══════════════════════════════

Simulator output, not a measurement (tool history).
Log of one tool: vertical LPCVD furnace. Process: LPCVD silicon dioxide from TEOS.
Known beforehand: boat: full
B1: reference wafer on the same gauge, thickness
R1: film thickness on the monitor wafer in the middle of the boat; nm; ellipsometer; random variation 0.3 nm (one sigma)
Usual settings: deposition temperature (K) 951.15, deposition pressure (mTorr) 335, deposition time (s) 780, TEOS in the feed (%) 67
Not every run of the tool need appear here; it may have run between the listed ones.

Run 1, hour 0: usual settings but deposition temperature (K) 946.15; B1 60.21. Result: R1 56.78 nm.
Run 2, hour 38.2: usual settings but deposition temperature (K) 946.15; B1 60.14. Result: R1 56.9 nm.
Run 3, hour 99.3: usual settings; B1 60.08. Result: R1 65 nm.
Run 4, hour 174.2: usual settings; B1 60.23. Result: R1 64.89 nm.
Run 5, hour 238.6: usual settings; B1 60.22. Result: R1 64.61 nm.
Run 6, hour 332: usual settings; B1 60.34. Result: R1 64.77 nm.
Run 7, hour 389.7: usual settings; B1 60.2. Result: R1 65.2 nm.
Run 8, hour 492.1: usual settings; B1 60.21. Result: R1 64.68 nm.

══════════════════════════════

Work order: What you return should be exactly the lines above, starting at the one with "B1: reference wafer" and ending at the one with "Run 1, hour", and nothing else.

Worked solution:
B1: reference wafer on the same gauge, thickness
R1: film thickness on the monitor wafer in the middle of the boat; nm; ellipsometer; random variation 0.3 nm (one sigma)
Usual settings: deposition temperature (K) 951.15, deposition pressure (mTorr) 335, deposition time (s) 780, TEOS in the feed (%) 67
Not every run of the tool need appear here; it may have run between the listed ones.

Run 1, hour 0: usual settings but deposition temperature (K) 946.15; B1 60.21. Result: R1 56.78 nm.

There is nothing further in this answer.